====
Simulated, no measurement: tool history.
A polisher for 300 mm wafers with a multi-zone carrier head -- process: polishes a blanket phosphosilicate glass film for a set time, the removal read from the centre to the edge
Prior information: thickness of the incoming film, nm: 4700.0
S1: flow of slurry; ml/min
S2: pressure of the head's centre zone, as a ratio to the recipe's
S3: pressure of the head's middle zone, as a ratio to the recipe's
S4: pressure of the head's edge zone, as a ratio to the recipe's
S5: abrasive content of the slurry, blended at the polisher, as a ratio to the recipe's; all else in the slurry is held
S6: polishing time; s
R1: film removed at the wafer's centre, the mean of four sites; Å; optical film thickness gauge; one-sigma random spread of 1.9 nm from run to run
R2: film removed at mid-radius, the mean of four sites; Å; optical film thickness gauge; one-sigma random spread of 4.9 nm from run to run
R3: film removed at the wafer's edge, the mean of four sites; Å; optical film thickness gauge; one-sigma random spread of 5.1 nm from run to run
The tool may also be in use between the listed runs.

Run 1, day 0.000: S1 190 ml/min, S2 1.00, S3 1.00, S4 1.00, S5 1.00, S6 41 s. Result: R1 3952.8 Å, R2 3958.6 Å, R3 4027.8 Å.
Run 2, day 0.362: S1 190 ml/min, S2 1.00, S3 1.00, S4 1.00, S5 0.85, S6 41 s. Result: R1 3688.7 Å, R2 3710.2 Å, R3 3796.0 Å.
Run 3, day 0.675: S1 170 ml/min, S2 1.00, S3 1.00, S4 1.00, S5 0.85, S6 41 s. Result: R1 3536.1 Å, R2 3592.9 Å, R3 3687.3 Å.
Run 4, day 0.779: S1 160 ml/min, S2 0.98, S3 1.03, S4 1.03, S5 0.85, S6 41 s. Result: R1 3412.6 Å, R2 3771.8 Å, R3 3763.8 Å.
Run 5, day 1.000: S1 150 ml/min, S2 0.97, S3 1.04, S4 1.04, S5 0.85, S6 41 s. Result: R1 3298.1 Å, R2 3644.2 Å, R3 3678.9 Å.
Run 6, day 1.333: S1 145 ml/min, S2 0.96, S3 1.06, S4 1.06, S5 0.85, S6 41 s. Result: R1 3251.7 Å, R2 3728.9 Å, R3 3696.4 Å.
====

* TASK ITEM: Exact reproduction is required: output the lines from the start of the entries above through the line with "S2: pressure of".

* PROBLEM SOLUTION:
Simulated, no measurement: tool history.
A polisher for 300 mm wafers with a multi-zone carrier head -- process: polishes a blanket phosphosilicate glass film for a set time, the removal read from the centre to the edge
Prior information: thickness of the incoming film, nm: 4700.0
S1: flow of slurry; ml/min
S2: pressure of the head's centre zone, as a ratio to the recipe's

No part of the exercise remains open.